▸ Action item: The lines below, all of them, should be returned exactly as they appear.

▸ Material shown:
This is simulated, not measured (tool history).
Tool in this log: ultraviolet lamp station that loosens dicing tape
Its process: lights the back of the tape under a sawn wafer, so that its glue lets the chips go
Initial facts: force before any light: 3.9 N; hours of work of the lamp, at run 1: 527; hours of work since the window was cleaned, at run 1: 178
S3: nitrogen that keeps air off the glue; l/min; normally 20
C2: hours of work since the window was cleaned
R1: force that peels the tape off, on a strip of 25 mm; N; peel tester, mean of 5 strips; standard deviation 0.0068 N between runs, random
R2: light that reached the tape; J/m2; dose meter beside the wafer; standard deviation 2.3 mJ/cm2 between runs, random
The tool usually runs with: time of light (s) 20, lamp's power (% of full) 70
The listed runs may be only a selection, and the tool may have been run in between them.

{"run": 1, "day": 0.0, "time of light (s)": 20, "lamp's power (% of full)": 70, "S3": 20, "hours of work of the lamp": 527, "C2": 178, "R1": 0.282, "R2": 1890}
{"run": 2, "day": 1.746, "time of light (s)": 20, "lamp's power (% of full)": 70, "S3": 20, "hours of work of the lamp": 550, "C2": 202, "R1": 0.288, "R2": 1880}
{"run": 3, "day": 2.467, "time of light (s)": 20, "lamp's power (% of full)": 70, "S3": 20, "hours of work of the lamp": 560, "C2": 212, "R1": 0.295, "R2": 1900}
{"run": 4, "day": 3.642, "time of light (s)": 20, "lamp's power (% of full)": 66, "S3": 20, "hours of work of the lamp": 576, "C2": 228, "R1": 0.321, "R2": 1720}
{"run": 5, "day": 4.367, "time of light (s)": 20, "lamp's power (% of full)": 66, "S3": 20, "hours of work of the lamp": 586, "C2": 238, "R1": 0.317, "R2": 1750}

▸ Answer space:
This is simulated, not measured (tool history).
Tool in this log: ultraviolet lamp station that loosens dicing tape
Its process: lights the back of the tape under a sawn wafer, so that its glue lets the chips go
Initial facts: force before any light: 3.9 N; hours of work of the lamp, at run 1: 527; hours of work since the window was cleaned, at run 1: 178
S3: nitrogen that keeps air off the glue; l/min; normally 20
C2: hours of work since the window was cleaned
R1: force that peels the tape off, on a strip of 25 mm; N; peel tester, mean of 5 strips; standard deviation 0.0068 N between runs, random
R2: light that reached the tape; J/m2; dose meter beside the wafer; standard deviation 2.3 mJ/cm2 between runs, random
The tool usually runs with: time of light (s) 20, lamp's power (% of full) 70
The listed runs may be only a selection, and the tool may have been run in between them.

{"run": 1, "day": 0.0, "time of light (s)": 20, "lamp's power (% of full)": 70, "S3": 20, "hours of work of the lamp": 527, "C2": 178, "R1": 0.282, "R2": 1890}
{"run": 2, "day": 1.746, "time of light (s)": 20, "lamp's power (% of full)": 70, "S3": 20, "hours of work of the lamp": 550, "C2": 202, "R1": 0.288, "R2": 1880}
{"run": 3, "day": 2.467, "time of light (s)": 20, "lamp's power (% of full)": 70, "S3": 20, "hours of work of the lamp": 560, "C2": 212, "R1": 0.295, "R2": 1900}
{"run": 4, "day": 3.642, "time of light (s)": 20, "lamp's power (% of full)": 66, "S3": 20, "hours of work of the lamp": 576, "C2": 228, "R1": 0.321, "R2": 1720}
{"run": 5, "day": 4.367, "time of light (s)": 20, "lamp's power (% of full)": 66, "S3": 20, "hours of work of the lamp": 586, "C2": 238, "R1": 0.317, "R2": 1750}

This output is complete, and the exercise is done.